Brief =
Find the line with "S1: heater temperature" in the entries below, then reproduce it and every line after it down to and including the line with "B1: reference wafer", exactly.

Data for review =
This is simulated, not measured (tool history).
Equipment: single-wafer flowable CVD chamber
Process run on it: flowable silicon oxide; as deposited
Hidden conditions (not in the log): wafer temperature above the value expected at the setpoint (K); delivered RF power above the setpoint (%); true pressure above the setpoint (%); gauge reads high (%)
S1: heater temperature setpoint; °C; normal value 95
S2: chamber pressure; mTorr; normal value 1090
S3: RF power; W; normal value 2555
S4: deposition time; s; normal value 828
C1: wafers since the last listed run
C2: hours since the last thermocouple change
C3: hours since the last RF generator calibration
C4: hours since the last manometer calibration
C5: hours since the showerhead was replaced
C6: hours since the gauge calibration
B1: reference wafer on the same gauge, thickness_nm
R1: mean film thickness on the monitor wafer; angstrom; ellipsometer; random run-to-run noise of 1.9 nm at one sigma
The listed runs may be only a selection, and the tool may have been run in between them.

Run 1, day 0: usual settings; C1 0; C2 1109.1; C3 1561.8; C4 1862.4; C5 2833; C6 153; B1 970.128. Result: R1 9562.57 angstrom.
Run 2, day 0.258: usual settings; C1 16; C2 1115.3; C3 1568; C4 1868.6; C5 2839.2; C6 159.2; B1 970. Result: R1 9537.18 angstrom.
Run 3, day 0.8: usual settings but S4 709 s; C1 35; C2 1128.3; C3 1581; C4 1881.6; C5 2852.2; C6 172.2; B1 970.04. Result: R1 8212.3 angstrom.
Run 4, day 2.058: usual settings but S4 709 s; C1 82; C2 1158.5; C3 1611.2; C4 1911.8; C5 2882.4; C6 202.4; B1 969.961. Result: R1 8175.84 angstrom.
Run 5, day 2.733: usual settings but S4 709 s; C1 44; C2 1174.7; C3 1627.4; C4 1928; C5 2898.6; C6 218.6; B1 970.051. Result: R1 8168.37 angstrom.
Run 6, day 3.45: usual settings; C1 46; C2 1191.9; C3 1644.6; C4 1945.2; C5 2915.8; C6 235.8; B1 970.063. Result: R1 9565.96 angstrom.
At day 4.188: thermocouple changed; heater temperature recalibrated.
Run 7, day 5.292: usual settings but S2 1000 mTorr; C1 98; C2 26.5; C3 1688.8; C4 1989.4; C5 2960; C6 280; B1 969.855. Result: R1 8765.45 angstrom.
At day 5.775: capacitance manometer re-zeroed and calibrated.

Written response =
S1: heater temperature setpoint; °C; normal value 95
S2: chamber pressure; mTorr; normal value 1090
S3: RF power; W; normal value 2555
S4: deposition time; s; normal value 828
C1: wafers since the last listed run
C2: hours since the last thermocouple change
C3: hours since the last RF generator calibration
C4: hours since the last manometer calibration
C5: hours since the showerhead was replaced
C6: hours since the gauge calibration
B1: reference wafer on the same gauge, thickness_nm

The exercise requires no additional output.